[WORK ORDER] Reproduce the entries shown below only from the line with "# columns lot.wafer" down to the line with "L081.1+5 euv_scanner-02 0 184.65 - V1#0 63", keeping both end lines and copying each one exactly.

Content starts
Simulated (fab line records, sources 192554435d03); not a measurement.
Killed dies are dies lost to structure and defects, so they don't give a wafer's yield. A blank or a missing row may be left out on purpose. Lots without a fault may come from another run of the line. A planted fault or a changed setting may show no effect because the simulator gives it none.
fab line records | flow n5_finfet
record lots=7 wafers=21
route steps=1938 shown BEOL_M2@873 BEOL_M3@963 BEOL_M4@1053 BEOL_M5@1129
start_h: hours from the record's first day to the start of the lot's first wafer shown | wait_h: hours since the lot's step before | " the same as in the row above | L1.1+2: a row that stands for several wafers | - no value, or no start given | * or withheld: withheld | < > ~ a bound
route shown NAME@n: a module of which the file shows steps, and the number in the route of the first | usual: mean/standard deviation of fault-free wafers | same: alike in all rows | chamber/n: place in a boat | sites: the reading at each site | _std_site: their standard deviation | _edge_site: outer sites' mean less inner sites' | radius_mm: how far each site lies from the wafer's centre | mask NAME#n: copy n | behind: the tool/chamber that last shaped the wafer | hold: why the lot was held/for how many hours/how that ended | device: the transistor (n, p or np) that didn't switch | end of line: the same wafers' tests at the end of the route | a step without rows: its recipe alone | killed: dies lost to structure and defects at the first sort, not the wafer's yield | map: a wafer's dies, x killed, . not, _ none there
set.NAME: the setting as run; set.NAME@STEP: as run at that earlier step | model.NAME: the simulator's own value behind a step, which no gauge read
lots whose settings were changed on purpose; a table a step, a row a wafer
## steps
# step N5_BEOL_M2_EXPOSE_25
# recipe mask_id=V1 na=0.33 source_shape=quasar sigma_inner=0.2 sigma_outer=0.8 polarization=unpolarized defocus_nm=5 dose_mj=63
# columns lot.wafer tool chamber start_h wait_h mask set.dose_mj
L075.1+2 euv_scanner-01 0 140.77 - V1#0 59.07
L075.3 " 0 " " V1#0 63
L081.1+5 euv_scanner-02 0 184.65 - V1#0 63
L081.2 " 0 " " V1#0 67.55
Content ends

[WRITTEN REPLY]
# columns lot.wafer tool chamber start_h wait_h mask set.dose_mj
L075.1+2 euv_scanner-01 0 140.77 - V1#0 59.07
L075.3 " 0 " " V1#0 63
L081.1+5 euv_scanner-02 0 184.65 - V1#0 63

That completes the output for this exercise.